-.-.-

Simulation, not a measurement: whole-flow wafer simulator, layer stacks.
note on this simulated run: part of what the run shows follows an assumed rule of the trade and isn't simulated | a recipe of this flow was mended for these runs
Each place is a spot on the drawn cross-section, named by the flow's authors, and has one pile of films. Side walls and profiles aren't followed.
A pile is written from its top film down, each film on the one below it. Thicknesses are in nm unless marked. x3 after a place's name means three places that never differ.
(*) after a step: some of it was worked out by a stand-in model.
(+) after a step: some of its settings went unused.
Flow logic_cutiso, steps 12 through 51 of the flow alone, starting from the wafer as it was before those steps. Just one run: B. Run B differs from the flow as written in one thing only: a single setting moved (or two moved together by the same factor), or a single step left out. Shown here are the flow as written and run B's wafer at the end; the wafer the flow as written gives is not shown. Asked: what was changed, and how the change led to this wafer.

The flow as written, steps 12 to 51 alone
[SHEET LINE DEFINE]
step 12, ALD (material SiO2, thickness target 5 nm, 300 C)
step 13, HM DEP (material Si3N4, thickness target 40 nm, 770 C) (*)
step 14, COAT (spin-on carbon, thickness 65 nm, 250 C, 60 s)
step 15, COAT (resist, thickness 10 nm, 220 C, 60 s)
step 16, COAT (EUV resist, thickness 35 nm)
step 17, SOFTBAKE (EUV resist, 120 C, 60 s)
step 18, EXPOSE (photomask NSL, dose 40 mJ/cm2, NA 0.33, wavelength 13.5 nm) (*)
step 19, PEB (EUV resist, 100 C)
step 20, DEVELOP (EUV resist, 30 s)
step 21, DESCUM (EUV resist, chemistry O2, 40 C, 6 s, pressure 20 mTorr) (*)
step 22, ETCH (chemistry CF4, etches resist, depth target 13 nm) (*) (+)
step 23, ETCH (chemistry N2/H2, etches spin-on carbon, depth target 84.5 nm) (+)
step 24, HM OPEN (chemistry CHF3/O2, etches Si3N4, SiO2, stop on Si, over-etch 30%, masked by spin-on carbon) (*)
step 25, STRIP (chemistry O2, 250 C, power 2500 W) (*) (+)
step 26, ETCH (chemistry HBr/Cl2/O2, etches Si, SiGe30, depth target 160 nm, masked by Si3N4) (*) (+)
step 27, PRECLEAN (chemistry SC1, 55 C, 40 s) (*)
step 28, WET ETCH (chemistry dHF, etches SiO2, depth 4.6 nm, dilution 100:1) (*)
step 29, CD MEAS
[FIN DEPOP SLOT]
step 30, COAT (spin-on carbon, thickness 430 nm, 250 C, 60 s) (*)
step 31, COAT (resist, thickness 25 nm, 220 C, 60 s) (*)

-.-.-

- _Work request_:
Above are some records; copy exactly the lines from the one with "A pile is written" through the one with "(*) after a", both included, and no others.

- _Exercise response_:
A pile is written from its top film down, each film on the one below it. Thicknesses are in nm unless marked. x3 after a place's name means three places that never differ.
(*) after a step: some of it was worked out by a stand-in model.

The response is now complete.